- _BRIEF_: Would you return the full listing exactly, with nothing altered?

****************************************

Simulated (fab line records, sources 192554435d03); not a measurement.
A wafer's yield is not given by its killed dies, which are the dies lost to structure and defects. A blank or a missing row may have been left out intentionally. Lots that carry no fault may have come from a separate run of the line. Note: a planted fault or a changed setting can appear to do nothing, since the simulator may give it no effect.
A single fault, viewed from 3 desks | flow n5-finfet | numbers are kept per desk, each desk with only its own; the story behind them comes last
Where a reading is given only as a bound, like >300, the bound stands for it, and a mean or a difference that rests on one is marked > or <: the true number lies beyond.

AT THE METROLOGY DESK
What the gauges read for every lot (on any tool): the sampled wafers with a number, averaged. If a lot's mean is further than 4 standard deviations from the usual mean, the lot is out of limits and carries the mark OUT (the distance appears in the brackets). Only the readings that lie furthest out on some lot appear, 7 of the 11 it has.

****************************************

- _RESULT_:
Simulated (fab line records, sources 192554435d03); not a measurement.
A wafer's yield is not given by its killed dies, which are the dies lost to structure and defects. A blank or a missing row may have been left out intentionally. Lots that carry no fault may have come from a separate run of the line. Note: a planted fault or a changed setting can appear to do nothing, since the simulator may give it no effect.
A single fault, viewed from 3 desks | flow n5-finfet | numbers are kept per desk, each desk with only its own; the story behind them comes last
Where a reading is given only as a bound, like >300, the bound stands for it, and a mean or a difference that rests on one is marked > or <: the true number lies beyond.

AT THE METROLOGY DESK
What the gauges read for every lot (on any tool): the sampled wafers with a number, averaged. If a lot's mean is further than 4 standard deviations from the usual mean, the lot is out of limits and carries the mark OUT (the distance appears in the brackets). Only the readings that lie furthest out on some lot appear, 7 of the 11 it has.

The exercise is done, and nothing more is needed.